**SUPPLIED INFORMATION**

• • • • •

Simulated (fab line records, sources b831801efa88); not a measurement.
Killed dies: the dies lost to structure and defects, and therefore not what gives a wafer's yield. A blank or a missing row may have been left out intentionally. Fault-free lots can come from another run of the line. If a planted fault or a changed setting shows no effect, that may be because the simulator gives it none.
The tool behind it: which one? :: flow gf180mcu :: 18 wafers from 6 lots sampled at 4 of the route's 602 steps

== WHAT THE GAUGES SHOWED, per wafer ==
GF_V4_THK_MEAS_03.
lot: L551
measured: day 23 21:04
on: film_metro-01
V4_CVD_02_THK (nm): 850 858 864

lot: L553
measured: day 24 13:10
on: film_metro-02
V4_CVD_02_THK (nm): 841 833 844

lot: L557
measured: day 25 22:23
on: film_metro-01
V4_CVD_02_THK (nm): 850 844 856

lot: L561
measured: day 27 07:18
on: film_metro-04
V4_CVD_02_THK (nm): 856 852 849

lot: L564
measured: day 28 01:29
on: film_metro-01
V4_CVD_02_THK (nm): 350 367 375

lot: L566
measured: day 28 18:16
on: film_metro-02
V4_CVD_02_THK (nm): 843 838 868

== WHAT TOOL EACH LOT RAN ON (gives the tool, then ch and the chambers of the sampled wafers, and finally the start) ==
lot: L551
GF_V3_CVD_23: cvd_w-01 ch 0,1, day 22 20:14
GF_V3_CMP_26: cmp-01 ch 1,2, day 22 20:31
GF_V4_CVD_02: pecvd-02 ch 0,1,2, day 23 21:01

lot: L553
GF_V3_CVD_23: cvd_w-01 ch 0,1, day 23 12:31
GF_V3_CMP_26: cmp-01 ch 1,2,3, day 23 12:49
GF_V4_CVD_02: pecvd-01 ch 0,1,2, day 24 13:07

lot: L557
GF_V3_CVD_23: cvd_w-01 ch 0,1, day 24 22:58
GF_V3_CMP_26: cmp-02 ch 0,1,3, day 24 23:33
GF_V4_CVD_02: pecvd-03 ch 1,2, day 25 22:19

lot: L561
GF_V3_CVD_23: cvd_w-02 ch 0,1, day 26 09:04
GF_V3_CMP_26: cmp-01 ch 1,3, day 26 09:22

• • • • •

**WORK INSTRUCTION**
As listed above, the lines from the line with "GF_V3_CVD_23: cvd_w-01 ch 0,1, day 22 20:14" to the line with "GF_V3_CMP_26: cmp-01 ch 1,2,3, day 23 12:49" are to be echoed exactly, with both ends included and nothing added.

**ANSWER SPACE**
GF_V3_CVD_23: cvd_w-01 ch 0,1, day 22 20:14
GF_V3_CMP_26: cmp-01 ch 1,2, day 22 20:31
GF_V4_CVD_02: pecvd-02 ch 0,1,2, day 23 21:01

lot: L553
GF_V3_CVD_23: cvd_w-01 ch 0,1, day 23 12:31
GF_V3_CMP_26: cmp-01 ch 1,2,3, day 23 12:49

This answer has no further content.